**MATERIAL PROVIDED:**
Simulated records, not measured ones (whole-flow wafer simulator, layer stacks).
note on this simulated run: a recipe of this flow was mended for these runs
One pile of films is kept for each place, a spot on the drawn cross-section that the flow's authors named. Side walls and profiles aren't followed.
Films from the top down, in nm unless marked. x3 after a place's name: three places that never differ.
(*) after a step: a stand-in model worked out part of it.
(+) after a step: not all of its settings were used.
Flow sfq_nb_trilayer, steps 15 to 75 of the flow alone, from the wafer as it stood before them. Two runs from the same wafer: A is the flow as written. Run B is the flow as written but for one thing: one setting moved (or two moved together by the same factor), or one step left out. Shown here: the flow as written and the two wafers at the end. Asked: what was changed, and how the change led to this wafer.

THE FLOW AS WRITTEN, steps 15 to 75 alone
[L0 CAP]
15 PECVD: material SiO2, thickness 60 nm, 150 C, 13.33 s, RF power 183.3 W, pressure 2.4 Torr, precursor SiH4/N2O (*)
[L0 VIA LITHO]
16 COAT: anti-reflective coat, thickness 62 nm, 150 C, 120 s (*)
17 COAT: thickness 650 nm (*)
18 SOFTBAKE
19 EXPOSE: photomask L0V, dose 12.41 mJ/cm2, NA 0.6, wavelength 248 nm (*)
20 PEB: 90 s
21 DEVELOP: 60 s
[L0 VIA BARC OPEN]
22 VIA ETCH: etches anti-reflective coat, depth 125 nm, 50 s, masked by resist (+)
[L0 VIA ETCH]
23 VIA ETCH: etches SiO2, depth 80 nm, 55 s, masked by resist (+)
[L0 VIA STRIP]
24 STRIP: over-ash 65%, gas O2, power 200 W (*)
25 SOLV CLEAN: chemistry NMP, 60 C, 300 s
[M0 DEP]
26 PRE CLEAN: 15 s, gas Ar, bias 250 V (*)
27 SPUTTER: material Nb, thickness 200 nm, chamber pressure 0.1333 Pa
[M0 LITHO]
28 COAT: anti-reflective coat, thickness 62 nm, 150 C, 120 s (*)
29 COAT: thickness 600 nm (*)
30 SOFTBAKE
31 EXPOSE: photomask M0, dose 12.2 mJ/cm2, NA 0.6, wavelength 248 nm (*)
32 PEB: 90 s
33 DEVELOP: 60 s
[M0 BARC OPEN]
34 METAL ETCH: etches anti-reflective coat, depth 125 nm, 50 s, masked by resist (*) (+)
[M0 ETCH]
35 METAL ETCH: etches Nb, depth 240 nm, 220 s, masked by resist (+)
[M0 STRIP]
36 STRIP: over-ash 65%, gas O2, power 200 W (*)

**TASK ITEM:**
Keeping every character as it is, restate the lines above that run from the line with "17 COAT: thickness 650 nm (*)" through the line with "26 PRE CLEAN: 15 s, gas Ar, bias 250 V (*)", both included, and nothing else.

**EXERCISE OUTPUT:**
17 COAT: thickness 650 nm (*)
18 SOFTBAKE
19 EXPOSE: photomask L0V, dose 12.41 mJ/cm2, NA 0.6, wavelength 248 nm (*)
20 PEB: 90 s
21 DEVELOP: 60 s
[L0 VIA BARC OPEN]
22 VIA ETCH: etches anti-reflective coat, depth 125 nm, 50 s, masked by resist (+)
[L0 VIA ETCH]
23 VIA ETCH: etches SiO2, depth 80 nm, 55 s, masked by resist (+)
[L0 VIA STRIP]
24 STRIP: over-ash 65%, gas O2, power 200 W (*)
25 SOLV CLEAN: chemistry NMP, 60 C, 300 s
[M0 DEP]
26 PRE CLEAN: 15 s, gas Ar, bias 250 V (*)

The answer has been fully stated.